*Supplied records:*
========

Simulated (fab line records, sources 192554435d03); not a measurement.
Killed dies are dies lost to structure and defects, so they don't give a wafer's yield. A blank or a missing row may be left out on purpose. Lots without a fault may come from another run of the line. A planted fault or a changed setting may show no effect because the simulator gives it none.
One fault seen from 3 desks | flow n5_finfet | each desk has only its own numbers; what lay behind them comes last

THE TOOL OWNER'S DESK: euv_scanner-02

========

*Work request:* All of the data above needs to be transcribed verbatim.

*Your solution:*
Simulated (fab line records, sources 192554435d03); not a measurement.
Killed dies are dies lost to structure and defects, so they don't give a wafer's yield. A blank or a missing row may be left out on purpose. Lots without a fault may come from another run of the line. A planted fault or a changed setting may show no effect because the simulator gives it none.
One fault seen from 3 desks | flow n5_finfet | each desk has only its own numbers; what lay behind them comes last

THE TOOL OWNER'S DESK: euv_scanner-02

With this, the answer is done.